* Information supplied *
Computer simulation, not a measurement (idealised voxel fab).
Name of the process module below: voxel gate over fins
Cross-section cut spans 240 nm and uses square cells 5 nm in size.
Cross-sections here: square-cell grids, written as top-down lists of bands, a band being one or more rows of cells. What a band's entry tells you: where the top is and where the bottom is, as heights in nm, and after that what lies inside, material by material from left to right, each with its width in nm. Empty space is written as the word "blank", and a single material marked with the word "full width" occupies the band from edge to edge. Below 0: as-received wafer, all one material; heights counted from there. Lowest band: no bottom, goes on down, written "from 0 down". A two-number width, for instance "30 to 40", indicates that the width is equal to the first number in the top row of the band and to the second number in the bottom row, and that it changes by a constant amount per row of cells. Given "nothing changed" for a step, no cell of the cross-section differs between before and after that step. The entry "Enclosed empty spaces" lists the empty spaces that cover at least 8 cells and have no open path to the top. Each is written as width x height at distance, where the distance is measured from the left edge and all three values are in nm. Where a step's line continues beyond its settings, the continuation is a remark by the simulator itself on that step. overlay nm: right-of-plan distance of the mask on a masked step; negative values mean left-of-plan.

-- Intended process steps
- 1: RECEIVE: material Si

* Task item *
Scan the lines above for "Cross-sections here: square-cell" and for "-- Intended process steps". Repeat exactly the line holding each of them and every line in between.

* Answer space *
Cross-sections here: square-cell grids, written as top-down lists of bands, a band being one or more rows of cells. What a band's entry tells you: where the top is and where the bottom is, as heights in nm, and after that what lies inside, material by material from left to right, each with its width in nm. Empty space is written as the word "blank", and a single material marked with the word "full width" occupies the band from edge to edge. Below 0: as-received wafer, all one material; heights counted from there. Lowest band: no bottom, goes on down, written "from 0 down". A two-number width, for instance "30 to 40", indicates that the width is equal to the first number in the top row of the band and to the second number in the bottom row, and that it changes by a constant amount per row of cells. Given "nothing changed" for a step, no cell of the cross-section differs between before and after that step. The entry "Enclosed empty spaces" lists the empty spaces that cover at least 8 cells and have no open path to the top. Each is written as width x height at distance, where the distance is measured from the left edge and all three values are in nm. Where a step's line continues beyond its settings, the continuation is a remark by the simulator itself on that step. overlay nm: right-of-plan distance of the mask on a masked step; negative values mean left-of-plan.

-- Intended process steps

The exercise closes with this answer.